SUPPLIED ENTRIES START
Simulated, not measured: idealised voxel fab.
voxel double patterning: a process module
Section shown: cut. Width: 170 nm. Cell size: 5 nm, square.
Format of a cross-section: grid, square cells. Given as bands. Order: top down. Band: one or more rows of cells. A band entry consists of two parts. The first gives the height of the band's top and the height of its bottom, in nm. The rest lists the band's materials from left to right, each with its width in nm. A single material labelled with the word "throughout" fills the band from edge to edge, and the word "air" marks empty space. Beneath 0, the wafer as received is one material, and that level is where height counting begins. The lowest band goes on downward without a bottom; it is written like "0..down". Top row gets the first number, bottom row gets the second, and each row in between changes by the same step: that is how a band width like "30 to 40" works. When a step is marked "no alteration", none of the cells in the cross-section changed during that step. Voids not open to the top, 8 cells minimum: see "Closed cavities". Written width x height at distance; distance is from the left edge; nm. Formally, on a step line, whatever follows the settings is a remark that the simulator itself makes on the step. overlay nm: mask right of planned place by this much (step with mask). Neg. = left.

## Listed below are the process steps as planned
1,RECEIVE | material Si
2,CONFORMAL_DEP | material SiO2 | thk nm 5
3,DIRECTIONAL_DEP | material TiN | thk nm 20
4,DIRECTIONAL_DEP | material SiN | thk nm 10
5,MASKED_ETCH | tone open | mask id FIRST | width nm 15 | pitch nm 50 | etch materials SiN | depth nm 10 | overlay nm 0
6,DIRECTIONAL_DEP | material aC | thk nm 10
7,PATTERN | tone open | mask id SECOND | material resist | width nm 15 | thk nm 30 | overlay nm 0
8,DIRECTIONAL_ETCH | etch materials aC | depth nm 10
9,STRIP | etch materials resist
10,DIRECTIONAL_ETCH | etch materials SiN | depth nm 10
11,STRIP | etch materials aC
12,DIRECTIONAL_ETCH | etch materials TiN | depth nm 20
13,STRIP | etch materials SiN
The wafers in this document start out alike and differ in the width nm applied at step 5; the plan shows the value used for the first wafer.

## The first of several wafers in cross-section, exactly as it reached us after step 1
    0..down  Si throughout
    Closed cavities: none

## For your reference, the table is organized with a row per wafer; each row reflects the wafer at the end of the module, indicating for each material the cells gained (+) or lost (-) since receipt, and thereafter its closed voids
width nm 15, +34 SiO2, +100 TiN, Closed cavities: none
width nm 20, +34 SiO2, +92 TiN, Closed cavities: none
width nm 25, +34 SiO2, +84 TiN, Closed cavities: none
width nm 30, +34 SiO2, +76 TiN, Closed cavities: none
SUPPLIED ENTRIES END

• **WORK ORDER**
Quote the listing above from its first line to the line with "Section shown: cut.", inclusive, and add nothing.

• **TASK ANSWER**
Simulated, not measured: idealised voxel fab.
voxel double patterning: a process module
Section shown: cut. Width: 170 nm. Cell size: 5 nm, square.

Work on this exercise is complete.